_TASK ITEM_. In the entries that follow, find the line containing "205 | SOLV CLEAN | chemistry NMP, 60 C, 300 s", then output exactly every line from the first through that one.

_RECORD SET_.
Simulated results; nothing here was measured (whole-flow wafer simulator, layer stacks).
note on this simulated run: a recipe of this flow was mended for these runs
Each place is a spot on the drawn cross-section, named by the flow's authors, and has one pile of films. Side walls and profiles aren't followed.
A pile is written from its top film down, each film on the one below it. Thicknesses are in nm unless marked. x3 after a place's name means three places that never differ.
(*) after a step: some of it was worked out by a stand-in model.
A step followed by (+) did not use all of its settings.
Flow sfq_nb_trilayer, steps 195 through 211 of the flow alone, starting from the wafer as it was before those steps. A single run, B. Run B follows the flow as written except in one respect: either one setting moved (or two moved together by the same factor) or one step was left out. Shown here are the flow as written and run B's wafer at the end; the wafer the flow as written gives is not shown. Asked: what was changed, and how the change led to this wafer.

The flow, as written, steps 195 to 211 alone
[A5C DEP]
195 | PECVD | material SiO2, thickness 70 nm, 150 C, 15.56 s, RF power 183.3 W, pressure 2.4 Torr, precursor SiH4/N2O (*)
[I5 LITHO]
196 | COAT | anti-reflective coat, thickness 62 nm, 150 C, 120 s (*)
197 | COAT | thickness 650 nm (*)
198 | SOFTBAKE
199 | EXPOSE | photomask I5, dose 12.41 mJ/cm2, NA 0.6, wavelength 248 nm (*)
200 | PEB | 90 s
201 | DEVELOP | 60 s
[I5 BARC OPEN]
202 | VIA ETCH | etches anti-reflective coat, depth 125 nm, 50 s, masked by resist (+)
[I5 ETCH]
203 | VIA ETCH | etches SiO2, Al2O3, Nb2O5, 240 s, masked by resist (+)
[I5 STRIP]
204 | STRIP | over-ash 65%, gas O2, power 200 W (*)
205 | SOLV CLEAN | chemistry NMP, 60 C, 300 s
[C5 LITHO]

_RESPONSE BOX_.
Simulated results; nothing here was measured (whole-flow wafer simulator, layer stacks).
note on this simulated run: a recipe of this flow was mended for these runs
Each place is a spot on the drawn cross-section, named by the flow's authors, and has one pile of films. Side walls and profiles aren't followed.
A pile is written from its top film down, each film on the one below it. Thicknesses are in nm unless marked. x3 after a place's name means three places that never differ.
(*) after a step: some of it was worked out by a stand-in model.
A step followed by (+) did not use all of its settings.
Flow sfq_nb_trilayer, steps 195 through 211 of the flow alone, starting from the wafer as it was before those steps. A single run, B. Run B follows the flow as written except in one respect: either one setting moved (or two moved together by the same factor) or one step was left out. Shown here are the flow as written and run B's wafer at the end; the wafer the flow as written gives is not shown. Asked: what was changed, and how the change led to this wafer.

The flow, as written, steps 195 to 211 alone
[A5C DEP]
195 | PECVD | material SiO2, thickness 70 nm, 150 C, 15.56 s, RF power 183.3 W, pressure 2.4 Torr, precursor SiH4/N2O (*)
[I5 LITHO]
196 | COAT | anti-reflective coat, thickness 62 nm, 150 C, 120 s (*)
197 | COAT | thickness 650 nm (*)
198 | SOFTBAKE
199 | EXPOSE | photomask I5, dose 12.41 mJ/cm2, NA 0.6, wavelength 248 nm (*)
200 | PEB | 90 s
201 | DEVELOP | 60 s
[I5 BARC OPEN]
202 | VIA ETCH | etches anti-reflective coat, depth 125 nm, 50 s, masked by resist (+)
[I5 ETCH]
203 | VIA ETCH | etches SiO2, Al2O3, Nb2O5, 240 s, masked by resist (+)
[I5 STRIP]
204 | STRIP | over-ash 65%, gas O2, power 200 W (*)
205 | SOLV CLEAN | chemistry NMP, 60 C, 300 s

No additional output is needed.